+++

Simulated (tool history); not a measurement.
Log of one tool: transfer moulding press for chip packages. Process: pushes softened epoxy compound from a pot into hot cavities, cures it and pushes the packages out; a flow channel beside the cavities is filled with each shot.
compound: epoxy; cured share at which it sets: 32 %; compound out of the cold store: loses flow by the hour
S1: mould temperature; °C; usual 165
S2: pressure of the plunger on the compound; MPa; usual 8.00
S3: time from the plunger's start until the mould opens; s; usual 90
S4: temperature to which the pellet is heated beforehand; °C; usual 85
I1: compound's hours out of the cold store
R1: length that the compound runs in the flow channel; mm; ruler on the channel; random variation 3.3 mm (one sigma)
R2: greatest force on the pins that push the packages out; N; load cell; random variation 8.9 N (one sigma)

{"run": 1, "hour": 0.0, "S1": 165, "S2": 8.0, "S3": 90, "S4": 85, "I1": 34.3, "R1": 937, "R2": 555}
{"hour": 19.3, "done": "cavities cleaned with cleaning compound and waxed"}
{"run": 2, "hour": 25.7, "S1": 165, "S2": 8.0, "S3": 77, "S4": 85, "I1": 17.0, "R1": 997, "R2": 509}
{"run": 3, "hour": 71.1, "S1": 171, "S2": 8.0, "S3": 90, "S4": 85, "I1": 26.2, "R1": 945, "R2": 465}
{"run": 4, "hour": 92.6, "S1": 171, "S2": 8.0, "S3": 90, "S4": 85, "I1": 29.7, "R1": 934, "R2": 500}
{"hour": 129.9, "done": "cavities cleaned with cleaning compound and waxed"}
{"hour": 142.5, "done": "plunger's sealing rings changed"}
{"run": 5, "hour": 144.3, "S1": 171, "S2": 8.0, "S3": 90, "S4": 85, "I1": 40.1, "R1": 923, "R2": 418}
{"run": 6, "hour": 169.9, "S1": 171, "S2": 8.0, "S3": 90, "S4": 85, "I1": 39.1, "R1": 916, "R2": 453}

+++

## Assigned task
In the listing above, find the line with "I1: compound's hours out of the cold store" and the line with "R2: greatest force"; set down exactly those two lines and every line between them, nothing more.

## Exercise result
I1: compound's hours out of the cold store
R1: length that the compound runs in the flow channel; mm; ruler on the channel; random variation 3.3 mm (one sigma)
R2: greatest force on the pins that push the packages out; N; load cell; random variation 8.9 N (one sigma)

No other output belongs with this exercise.